ASSIGNMENT: For the data below, give again exactly the lines from the one containing "EACH WAFER AND ITS CHAMBER" through the one containing "throttle_valve_pct (%): 18.8", both ends included, and no others.

DATASET EXCERPTS:
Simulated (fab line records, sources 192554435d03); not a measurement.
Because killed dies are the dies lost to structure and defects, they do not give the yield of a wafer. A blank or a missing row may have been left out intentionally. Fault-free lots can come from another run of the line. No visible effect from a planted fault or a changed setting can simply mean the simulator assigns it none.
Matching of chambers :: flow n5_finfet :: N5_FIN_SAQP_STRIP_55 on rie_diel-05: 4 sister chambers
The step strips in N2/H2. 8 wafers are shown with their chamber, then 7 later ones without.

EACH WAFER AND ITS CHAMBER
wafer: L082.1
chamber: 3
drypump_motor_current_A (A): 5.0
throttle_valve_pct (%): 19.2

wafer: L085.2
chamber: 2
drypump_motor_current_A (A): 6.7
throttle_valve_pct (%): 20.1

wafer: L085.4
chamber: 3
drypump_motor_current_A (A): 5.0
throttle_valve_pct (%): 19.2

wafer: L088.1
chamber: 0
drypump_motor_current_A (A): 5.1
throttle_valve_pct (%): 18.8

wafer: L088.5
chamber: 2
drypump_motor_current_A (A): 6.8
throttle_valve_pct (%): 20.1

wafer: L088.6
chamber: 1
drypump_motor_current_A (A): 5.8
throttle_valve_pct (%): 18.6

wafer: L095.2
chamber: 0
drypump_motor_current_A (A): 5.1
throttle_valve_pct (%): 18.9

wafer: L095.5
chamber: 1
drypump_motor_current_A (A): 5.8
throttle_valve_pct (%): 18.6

WRITTEN ANSWER:
EACH WAFER AND ITS CHAMBER
wafer: L082.1
chamber: 3
drypump_motor_current_A (A): 5.0
throttle_valve_pct (%): 19.2

wafer: L085.2
chamber: 2
drypump_motor_current_A (A): 6.7
throttle_valve_pct (%): 20.1

wafer: L085.4
chamber: 3
drypump_motor_current_A (A): 5.0
throttle_valve_pct (%): 19.2

wafer: L088.1
chamber: 0
drypump_motor_current_A (A): 5.1
throttle_valve_pct (%): 18.8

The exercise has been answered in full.